□ □ □ □

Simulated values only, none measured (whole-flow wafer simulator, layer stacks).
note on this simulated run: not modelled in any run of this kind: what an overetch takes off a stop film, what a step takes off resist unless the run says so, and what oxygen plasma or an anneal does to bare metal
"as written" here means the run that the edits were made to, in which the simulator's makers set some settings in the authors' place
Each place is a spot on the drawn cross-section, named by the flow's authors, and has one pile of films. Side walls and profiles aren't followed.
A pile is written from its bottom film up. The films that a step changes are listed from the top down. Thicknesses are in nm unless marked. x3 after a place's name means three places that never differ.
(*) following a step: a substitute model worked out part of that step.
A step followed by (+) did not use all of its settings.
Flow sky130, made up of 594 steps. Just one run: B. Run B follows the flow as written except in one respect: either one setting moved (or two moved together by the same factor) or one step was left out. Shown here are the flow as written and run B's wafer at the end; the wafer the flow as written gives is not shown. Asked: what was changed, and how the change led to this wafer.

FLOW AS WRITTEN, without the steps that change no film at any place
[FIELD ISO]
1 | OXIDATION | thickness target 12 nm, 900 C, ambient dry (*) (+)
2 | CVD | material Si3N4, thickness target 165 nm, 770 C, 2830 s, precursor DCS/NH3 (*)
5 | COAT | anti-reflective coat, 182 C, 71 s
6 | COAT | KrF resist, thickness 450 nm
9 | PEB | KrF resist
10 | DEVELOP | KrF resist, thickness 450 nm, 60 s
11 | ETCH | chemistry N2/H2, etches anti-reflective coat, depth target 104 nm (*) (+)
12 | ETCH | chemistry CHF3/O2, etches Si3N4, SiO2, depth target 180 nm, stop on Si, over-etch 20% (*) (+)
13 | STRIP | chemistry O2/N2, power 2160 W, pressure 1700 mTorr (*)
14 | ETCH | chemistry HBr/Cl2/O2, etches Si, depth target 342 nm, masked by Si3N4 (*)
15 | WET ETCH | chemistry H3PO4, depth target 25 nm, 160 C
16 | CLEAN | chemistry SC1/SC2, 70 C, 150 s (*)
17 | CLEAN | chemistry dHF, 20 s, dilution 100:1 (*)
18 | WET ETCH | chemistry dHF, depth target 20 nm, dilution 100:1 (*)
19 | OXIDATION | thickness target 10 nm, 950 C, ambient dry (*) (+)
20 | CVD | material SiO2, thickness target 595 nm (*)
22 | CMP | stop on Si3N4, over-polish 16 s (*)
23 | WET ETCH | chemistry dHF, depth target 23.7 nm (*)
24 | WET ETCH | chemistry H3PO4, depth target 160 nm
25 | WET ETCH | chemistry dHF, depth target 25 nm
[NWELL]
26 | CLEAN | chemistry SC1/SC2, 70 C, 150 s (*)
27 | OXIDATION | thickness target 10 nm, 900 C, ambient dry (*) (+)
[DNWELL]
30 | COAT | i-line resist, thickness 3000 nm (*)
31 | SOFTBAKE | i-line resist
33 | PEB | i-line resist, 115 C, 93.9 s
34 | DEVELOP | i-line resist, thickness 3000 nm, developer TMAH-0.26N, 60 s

□ □ □ □

The lines above starting at the one that contains "31 | SOFTBAKE | i-line resist" and ending at the one that contains "33 | PEB | i-line resist, 115 C, 93.9 s" must be transcribed exactly, and no other lines may appear.

31 | SOFTBAKE | i-line resist
33 | PEB | i-line resist, 115 C, 93.9 s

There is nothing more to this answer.